## Requirement
Those lines of the material below that fall between its first line and the line with "20.515 | 248.33 |", both included, are to be repeated exactly.

## Extracted entries
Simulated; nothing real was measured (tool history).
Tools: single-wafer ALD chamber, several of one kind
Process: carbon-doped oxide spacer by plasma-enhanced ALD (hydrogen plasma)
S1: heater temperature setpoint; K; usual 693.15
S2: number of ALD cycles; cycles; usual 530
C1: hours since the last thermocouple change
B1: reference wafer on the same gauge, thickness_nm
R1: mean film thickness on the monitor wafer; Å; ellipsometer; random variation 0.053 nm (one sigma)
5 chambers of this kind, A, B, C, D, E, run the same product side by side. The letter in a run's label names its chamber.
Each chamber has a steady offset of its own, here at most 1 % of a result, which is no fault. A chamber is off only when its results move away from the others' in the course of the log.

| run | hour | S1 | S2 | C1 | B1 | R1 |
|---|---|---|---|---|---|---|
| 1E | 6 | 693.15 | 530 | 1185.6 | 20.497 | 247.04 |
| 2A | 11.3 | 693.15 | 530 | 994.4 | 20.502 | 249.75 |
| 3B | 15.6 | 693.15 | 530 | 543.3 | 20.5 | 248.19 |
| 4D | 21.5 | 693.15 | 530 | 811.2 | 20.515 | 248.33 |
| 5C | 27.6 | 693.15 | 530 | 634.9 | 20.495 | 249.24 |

## Your solution
Simulated; nothing real was measured (tool history).
Tools: single-wafer ALD chamber, several of one kind
Process: carbon-doped oxide spacer by plasma-enhanced ALD (hydrogen plasma)
S1: heater temperature setpoint; K; usual 693.15
S2: number of ALD cycles; cycles; usual 530
C1: hours since the last thermocouple change
B1: reference wafer on the same gauge, thickness_nm
R1: mean film thickness on the monitor wafer; Å; ellipsometer; random variation 0.053 nm (one sigma)
5 chambers of this kind, A, B, C, D, E, run the same product side by side. The letter in a run's label names its chamber.
Each chamber has a steady offset of its own, here at most 1 % of a result, which is no fault. A chamber is off only when its results move away from the others' in the course of the log.

| run | hour | S1 | S2 | C1 | B1 | R1 |
|---|---|---|---|---|---|---|
| 1E | 6 | 693.15 | 530 | 1185.6 | 20.497 | 247.04 |
| 2A | 11.3 | 693.15 | 530 | 994.4 | 20.502 | 249.75 |
| 3B | 15.6 | 693.15 | 530 | 543.3 | 20.5 | 248.19 |
| 4D | 21.5 | 693.15 | 530 | 811.2 | 20.515 | 248.33 |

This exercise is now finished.